*Listed records*:
|---|

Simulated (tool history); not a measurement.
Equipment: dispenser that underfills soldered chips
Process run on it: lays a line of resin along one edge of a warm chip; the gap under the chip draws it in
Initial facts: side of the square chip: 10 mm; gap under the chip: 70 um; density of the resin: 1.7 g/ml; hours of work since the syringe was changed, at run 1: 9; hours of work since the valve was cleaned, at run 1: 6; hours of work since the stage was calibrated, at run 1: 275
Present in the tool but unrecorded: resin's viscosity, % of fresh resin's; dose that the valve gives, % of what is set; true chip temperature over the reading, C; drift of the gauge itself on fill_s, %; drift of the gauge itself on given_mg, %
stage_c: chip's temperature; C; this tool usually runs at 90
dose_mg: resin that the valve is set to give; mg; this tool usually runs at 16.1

|---|

*Action item*: Word for word, give the records again.

*Response*:
Simulated (tool history); not a measurement.
Equipment: dispenser that underfills soldered chips
Process run on it: lays a line of resin along one edge of a warm chip; the gap under the chip draws it in
Initial facts: side of the square chip: 10 mm; gap under the chip: 70 um; density of the resin: 1.7 g/ml; hours of work since the syringe was changed, at run 1: 9; hours of work since the valve was cleaned, at run 1: 6; hours of work since the stage was calibrated, at run 1: 275
Present in the tool but unrecorded: resin's viscosity, % of fresh resin's; dose that the valve gives, % of what is set; true chip temperature over the reading, C; drift of the gauge itself on fill_s, %; drift of the gauge itself on given_mg, %
stage_c: chip's temperature; C; this tool usually runs at 90
dose_mg: resin that the valve is set to give; mg; this tool usually runs at 16.1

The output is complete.